(Work task) Look through the records below for the line with "1 OXIDATION: thickness". Return that line and each one after it up to and including the line with "18 WET ETCH: chemistry", exactly.

===== Supplied entries =====

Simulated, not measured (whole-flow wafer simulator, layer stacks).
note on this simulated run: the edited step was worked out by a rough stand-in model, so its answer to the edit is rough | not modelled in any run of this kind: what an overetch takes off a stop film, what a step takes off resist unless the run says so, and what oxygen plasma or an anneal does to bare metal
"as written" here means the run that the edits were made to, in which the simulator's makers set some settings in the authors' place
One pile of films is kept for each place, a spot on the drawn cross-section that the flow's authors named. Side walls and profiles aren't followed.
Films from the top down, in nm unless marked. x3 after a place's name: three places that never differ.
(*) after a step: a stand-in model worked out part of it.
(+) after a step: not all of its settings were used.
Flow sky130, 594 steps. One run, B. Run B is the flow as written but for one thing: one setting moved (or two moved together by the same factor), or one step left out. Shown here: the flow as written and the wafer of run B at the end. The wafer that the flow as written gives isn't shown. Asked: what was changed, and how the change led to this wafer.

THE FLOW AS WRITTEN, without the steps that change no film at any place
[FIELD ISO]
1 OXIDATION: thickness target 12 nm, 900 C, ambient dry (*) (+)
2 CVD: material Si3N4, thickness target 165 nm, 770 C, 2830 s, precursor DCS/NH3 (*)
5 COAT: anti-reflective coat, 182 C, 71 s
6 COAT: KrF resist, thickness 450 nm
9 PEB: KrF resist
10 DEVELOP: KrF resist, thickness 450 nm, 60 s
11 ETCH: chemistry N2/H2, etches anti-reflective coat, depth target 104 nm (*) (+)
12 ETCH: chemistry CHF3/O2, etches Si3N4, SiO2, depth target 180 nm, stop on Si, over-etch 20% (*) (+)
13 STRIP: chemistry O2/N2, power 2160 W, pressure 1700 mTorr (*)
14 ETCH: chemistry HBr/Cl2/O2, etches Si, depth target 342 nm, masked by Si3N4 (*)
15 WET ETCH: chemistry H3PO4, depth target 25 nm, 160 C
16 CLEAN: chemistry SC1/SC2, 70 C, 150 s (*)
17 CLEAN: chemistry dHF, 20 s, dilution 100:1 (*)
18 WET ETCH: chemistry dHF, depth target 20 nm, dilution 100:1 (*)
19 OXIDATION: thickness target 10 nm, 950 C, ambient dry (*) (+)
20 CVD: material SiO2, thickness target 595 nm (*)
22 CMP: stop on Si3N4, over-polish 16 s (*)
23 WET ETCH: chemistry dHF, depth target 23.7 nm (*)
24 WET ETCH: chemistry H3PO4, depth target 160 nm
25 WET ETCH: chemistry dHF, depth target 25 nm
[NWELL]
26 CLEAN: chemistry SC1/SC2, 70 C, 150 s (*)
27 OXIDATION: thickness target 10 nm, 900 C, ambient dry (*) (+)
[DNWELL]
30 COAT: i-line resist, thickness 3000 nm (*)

=====

(Written response)
1 OXIDATION: thickness target 12 nm, 900 C, ambient dry (*) (+)
2 CVD: material Si3N4, thickness target 165 nm, 770 C, 2830 s, precursor DCS/NH3 (*)
5 COAT: anti-reflective coat, 182 C, 71 s
6 COAT: KrF resist, thickness 450 nm
9 PEB: KrF resist
10 DEVELOP: KrF resist, thickness 450 nm, 60 s
11 ETCH: chemistry N2/H2, etches anti-reflective coat, depth target 104 nm (*) (+)
12 ETCH: chemistry CHF3/O2, etches Si3N4, SiO2, depth target 180 nm, stop on Si, over-etch 20% (*) (+)
13 STRIP: chemistry O2/N2, power 2160 W, pressure 1700 mTorr (*)
14 ETCH: chemistry HBr/Cl2/O2, etches Si, depth target 342 nm, masked by Si3N4 (*)
15 WET ETCH: chemistry H3PO4, depth target 25 nm, 160 C
16 CLEAN: chemistry SC1/SC2, 70 C, 150 s (*)
17 CLEAN: chemistry dHF, 20 s, dilution 100:1 (*)
18 WET ETCH: chemistry dHF, depth target 20 nm, dilution 100:1 (*)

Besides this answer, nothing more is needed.